> [Work task]:
The listing beneath should be written out in full, exactly as shown.

> [Provided data]:
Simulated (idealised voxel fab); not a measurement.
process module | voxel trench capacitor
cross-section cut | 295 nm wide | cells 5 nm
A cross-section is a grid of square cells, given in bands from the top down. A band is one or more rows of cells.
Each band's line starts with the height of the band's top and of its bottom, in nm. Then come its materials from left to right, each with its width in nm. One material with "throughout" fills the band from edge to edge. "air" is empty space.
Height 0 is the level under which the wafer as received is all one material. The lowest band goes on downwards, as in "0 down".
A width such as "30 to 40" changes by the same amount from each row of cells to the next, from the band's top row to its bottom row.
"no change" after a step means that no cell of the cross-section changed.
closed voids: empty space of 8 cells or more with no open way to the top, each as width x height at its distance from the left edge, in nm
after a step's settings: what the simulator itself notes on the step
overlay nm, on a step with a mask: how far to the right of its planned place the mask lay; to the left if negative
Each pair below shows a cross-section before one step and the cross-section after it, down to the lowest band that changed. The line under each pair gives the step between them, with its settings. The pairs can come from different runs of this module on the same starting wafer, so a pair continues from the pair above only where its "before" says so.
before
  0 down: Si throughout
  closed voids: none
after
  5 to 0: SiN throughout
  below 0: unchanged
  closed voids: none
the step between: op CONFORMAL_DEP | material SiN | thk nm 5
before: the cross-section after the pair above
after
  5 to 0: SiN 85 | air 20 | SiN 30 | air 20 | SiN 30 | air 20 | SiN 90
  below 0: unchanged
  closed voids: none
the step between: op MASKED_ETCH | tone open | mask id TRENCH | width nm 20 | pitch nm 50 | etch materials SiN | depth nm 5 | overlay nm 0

> [Problem solution]:
Simulated (idealised voxel fab); not a measurement.
process module | voxel trench capacitor
cross-section cut | 295 nm wide | cells 5 nm
A cross-section is a grid of square cells, given in bands from the top down. A band is one or more rows of cells.
Each band's line starts with the height of the band's top and of its bottom, in nm. Then come its materials from left to right, each with its width in nm. One material with "throughout" fills the band from edge to edge. "air" is empty space.
Height 0 is the level under which the wafer as received is all one material. The lowest band goes on downwards, as in "0 down".
A width such as "30 to 40" changes by the same amount from each row of cells to the next, from the band's top row to its bottom row.
"no change" after a step means that no cell of the cross-section changed.
closed voids: empty space of 8 cells or more with no open way to the top, each as width x height at its distance from the left edge, in nm
after a step's settings: what the simulator itself notes on the step
overlay nm, on a step with a mask: how far to the right of its planned place the mask lay; to the left if negative
Each pair below shows a cross-section before one step and the cross-section after it, down to the lowest band that changed. The line under each pair gives the step between them, with its settings. The pairs can come from different runs of this module on the same starting wafer, so a pair continues from the pair above only where its "before" says so.
before
  0 down: Si throughout
  closed voids: none
after
  5 to 0: SiN throughout
  below 0: unchanged
  closed voids: none
the step between: op CONFORMAL_DEP | material SiN | thk nm 5
before: the cross-section after the pair above
after
  5 to 0: SiN 85 | air 20 | SiN 30 | air 20 | SiN 30 | air 20 | SiN 90
  below 0: unchanged
  closed voids: none
the step between: op MASKED_ETCH | tone open | mask id TRENCH | width nm 20 | pitch nm 50 | etch materials SiN | depth nm 5 | overlay nm 0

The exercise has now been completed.